ACTION ITEM
All of the records are to be reproduced exactly.

SUPPLIED INFORMATION
=-=-=

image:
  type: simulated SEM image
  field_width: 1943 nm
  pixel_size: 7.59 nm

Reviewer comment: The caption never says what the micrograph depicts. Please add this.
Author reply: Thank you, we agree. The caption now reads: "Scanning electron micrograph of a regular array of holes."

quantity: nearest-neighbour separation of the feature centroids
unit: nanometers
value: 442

=-=-=

EXERCISE RESPONSE
image:
  type: simulated SEM image
  field_width: 1943 nm
  pixel_size: 7.59 nm

Reviewer comment: The caption never says what the micrograph depicts. Please add this.
Author reply: Thank you, we agree. The caption now reads: "Scanning electron micrograph of a regular array of holes."

quantity: nearest-neighbour separation of the feature centroids
unit: nanometers
value: 442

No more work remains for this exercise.